Exercise. Beginning with the first line and ending with the one containing "We count height", copy the lines of the listing below exactly; omit everything else.

»»

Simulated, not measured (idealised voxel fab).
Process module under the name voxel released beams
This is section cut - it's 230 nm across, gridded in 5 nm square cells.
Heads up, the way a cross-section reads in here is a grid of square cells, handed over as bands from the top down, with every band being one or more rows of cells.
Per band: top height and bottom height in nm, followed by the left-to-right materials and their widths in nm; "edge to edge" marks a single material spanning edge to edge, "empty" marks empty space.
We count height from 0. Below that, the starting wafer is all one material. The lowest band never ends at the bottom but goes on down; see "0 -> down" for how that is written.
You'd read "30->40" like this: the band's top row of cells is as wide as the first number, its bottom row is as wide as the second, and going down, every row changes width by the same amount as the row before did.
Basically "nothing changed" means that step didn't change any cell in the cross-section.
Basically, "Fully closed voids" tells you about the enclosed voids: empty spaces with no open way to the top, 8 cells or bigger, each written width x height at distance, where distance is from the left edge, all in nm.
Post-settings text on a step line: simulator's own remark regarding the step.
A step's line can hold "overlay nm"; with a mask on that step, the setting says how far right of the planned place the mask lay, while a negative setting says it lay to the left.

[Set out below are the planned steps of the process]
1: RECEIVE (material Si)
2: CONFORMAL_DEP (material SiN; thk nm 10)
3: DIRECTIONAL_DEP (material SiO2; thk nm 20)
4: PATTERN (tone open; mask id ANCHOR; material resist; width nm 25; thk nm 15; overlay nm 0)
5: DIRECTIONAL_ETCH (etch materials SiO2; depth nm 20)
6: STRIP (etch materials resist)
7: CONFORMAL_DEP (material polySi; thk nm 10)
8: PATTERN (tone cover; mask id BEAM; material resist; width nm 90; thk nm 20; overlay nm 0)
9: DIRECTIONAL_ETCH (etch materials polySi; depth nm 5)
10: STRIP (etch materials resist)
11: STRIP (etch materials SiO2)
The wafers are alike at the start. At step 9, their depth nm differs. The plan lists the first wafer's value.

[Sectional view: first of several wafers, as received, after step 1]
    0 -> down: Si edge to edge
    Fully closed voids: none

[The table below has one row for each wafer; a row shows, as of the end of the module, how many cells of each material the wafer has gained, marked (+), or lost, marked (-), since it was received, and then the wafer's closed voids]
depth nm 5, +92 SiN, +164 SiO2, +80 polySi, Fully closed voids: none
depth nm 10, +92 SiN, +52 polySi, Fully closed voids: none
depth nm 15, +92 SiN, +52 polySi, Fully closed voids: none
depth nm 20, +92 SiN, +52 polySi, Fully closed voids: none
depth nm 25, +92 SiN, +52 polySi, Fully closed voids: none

««

Your response.
Simulated, not measured (idealised voxel fab).
Process module under the name voxel released beams
This is section cut - it's 230 nm across, gridded in 5 nm square cells.
Heads up, the way a cross-section reads in here is a grid of square cells, handed over as bands from the top down, with every band being one or more rows of cells.
Per band: top height and bottom height in nm, followed by the left-to-right materials and their widths in nm; "edge to edge" marks a single material spanning edge to edge, "empty" marks empty space.
We count height from 0. Below that, the starting wafer is all one material. The lowest band never ends at the bottom but goes on down; see "0 -> down" for how that is written.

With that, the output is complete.